DATA EXCERPTS section start

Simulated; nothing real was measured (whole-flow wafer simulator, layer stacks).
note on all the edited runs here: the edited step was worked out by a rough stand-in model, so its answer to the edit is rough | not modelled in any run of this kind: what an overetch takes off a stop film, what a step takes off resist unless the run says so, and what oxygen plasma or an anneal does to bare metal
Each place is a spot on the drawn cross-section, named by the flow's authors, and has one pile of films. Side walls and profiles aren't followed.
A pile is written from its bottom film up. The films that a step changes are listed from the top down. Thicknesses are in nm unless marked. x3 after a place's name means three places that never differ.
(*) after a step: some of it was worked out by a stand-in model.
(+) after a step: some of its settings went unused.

DATA EXCERPTS section end

§ **ASSIGNMENT**: Having read the entries above, set each one down again exactly.

§ **RESPONSE AREA**:
Simulated; nothing real was measured (whole-flow wafer simulator, layer stacks).
note on all the edited runs here: the edited step was worked out by a rough stand-in model, so its answer to the edit is rough | not modelled in any run of this kind: what an overetch takes off a stop film, what a step takes off resist unless the run says so, and what oxygen plasma or an anneal does to bare metal
Each place is a spot on the drawn cross-section, named by the flow's authors, and has one pile of films. Side walls and profiles aren't followed.
A pile is written from its bottom film up. The films that a step changes are listed from the top down. Thicknesses are in nm unless marked. x3 after a place's name means three places that never differ.
(*) after a step: some of it was worked out by a stand-in model.
(+) after a step: some of its settings went unused.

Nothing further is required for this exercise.